◇ ◇ ◇ ◇

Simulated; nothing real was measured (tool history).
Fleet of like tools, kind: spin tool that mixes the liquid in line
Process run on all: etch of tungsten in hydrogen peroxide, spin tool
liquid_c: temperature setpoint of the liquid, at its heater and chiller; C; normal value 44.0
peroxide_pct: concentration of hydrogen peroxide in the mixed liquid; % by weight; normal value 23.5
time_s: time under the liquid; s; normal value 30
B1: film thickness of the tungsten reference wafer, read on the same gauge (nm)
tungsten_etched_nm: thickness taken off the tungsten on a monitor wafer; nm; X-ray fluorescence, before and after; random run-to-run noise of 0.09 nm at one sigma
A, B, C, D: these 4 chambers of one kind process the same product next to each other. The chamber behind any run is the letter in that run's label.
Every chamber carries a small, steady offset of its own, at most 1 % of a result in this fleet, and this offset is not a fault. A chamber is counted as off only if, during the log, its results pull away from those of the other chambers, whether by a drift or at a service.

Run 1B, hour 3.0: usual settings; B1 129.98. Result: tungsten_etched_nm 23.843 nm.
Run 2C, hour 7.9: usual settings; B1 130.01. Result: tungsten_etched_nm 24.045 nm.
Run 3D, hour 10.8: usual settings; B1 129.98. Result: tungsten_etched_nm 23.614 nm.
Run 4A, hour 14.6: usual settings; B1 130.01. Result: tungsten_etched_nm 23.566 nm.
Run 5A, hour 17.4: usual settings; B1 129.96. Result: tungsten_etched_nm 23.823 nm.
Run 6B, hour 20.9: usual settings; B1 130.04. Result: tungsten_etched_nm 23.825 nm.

◇ ◇ ◇ ◇

▶ [Activity]
Reproduce the lines of the entries above from the one with "B1: film thickness" to the one with "Every chamber carries", both included, exactly and without any other line.

▶ [Answer box]
B1: film thickness of the tungsten reference wafer, read on the same gauge (nm)
tungsten_etched_nm: thickness taken off the tungsten on a monitor wafer; nm; X-ray fluorescence, before and after; random run-to-run noise of 0.09 nm at one sigma
A, B, C, D: these 4 chambers of one kind process the same product next to each other. The chamber behind any run is the letter in that run's label.
Every chamber carries a small, steady offset of its own, at most 1 % of a result in this fleet, and this offset is not a fault. A chamber is counted as off only if, during the log, its results pull away from those of the other chambers, whether by a drift or at a service.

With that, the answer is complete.